........
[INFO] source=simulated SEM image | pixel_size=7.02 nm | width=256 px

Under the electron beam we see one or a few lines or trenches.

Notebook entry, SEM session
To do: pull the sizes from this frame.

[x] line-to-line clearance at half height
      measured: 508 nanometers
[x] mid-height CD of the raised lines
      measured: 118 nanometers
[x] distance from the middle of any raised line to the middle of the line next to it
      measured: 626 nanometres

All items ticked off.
........

WORK REQUEST -> Print the material exactly as written, omitting nothing.

YOUR SOLUTION ->
[INFO] source=simulated SEM image | pixel_size=7.02 nm | width=256 px

Under the electron beam we see one or a few lines or trenches.

Notebook entry, SEM session
To do: pull the sizes from this frame.

[x] line-to-line clearance at half height
      measured: 508 nanometers
[x] mid-height CD of the raised lines
      measured: 118 nanometers
[x] distance from the middle of any raised line to the middle of the line next to it
      measured: 626 nanometres

All items ticked off.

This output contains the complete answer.